=== Supplied data ===
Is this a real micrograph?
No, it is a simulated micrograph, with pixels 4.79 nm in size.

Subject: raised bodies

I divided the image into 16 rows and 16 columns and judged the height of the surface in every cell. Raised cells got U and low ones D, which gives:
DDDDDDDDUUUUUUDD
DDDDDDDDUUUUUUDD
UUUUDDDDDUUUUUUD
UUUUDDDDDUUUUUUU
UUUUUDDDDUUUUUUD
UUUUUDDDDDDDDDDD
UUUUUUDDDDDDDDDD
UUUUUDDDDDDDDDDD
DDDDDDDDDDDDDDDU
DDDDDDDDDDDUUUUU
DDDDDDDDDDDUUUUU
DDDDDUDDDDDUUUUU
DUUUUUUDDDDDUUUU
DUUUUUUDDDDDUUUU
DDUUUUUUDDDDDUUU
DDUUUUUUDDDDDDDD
===

Work item –
Retype the entries exactly from the first line, stopping after the line with "DDUUUUUUDDDDDUUU".

Worked solution –
Is this a real micrograph?
No, it is a simulated micrograph, with pixels 4.79 nm in size.

Subject: raised bodies

I divided the image into 16 rows and 16 columns and judged the height of the surface in every cell. Raised cells got U and low ones D, which gives:
DDDDDDDDUUUUUUDD
DDDDDDDDUUUUUUDD
UUUUDDDDDUUUUUUD
UUUUDDDDDUUUUUUU
UUUUUDDDDUUUUUUD
UUUUUDDDDDDDDDDD
UUUUUUDDDDDDDDDD
UUUUUDDDDDDDDDDD
DDDDDDDDDDDDDDDU
DDDDDDDDDDDUUUUU
DDDDDDDDDDDUUUUU
DDDDDUDDDDDUUUUU
DUUUUUUDDDDDUUUU
DUUUUUUDDDDDUUUU
DDUUUUUUDDDDDUUU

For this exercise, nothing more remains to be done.